### ACTIVITY
From the listing that follows, extract every line and set it down unaltered.

==== INFORMATION GIVEN ====

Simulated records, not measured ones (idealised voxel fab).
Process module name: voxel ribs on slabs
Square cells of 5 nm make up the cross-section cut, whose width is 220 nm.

====

### WRITTEN REPLY
Simulated records, not measured ones (idealised voxel fab).
Process module name: voxel ribs on slabs
Square cells of 5 nm make up the cross-section cut, whose width is 220 nm.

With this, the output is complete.